### [Action item]
Everything in the listing must be repeated word for word.

### [Given information]
○ ○ ○ ○

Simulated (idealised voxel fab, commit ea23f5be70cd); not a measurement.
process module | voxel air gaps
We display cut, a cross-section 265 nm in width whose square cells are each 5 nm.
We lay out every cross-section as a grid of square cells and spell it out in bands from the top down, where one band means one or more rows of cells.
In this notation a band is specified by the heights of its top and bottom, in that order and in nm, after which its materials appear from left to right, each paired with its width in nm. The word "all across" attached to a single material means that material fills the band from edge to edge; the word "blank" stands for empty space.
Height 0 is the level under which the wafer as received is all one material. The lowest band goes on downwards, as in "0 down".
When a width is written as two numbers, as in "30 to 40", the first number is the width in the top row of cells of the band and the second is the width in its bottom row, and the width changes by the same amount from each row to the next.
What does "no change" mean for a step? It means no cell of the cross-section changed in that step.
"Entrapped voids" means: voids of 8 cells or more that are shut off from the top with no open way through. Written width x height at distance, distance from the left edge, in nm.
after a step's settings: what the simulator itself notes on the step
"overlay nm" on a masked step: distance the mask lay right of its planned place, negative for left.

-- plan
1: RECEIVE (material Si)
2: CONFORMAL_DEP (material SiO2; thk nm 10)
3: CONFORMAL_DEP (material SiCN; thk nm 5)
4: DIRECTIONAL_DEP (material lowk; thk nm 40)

○ ○ ○ ○

### [Answer space]
Simulated (idealised voxel fab, commit ea23f5be70cd); not a measurement.
process module | voxel air gaps
We display cut, a cross-section 265 nm in width whose square cells are each 5 nm.
We lay out every cross-section as a grid of square cells and spell it out in bands from the top down, where one band means one or more rows of cells.
In this notation a band is specified by the heights of its top and bottom, in that order and in nm, after which its materials appear from left to right, each paired with its width in nm. The word "all across" attached to a single material means that material fills the band from edge to edge; the word "blank" stands for empty space.
Height 0 is the level under which the wafer as received is all one material. The lowest band goes on downwards, as in "0 down".
When a width is written as two numbers, as in "30 to 40", the first number is the width in the top row of cells of the band and the second is the width in its bottom row, and the width changes by the same amount from each row to the next.
What does "no change" mean for a step? It means no cell of the cross-section changed in that step.
"Entrapped voids" means: voids of 8 cells or more that are shut off from the top with no open way through. Written width x height at distance, distance from the left edge, in nm.
after a step's settings: what the simulator itself notes on the step
"overlay nm" on a masked step: distance the mask lay right of its planned place, negative for left.

-- plan
1: RECEIVE (material Si)
2: CONFORMAL_DEP (material SiO2; thk nm 10)
3: CONFORMAL_DEP (material SiCN; thk nm 5)
4: DIRECTIONAL_DEP (material lowk; thk nm 40)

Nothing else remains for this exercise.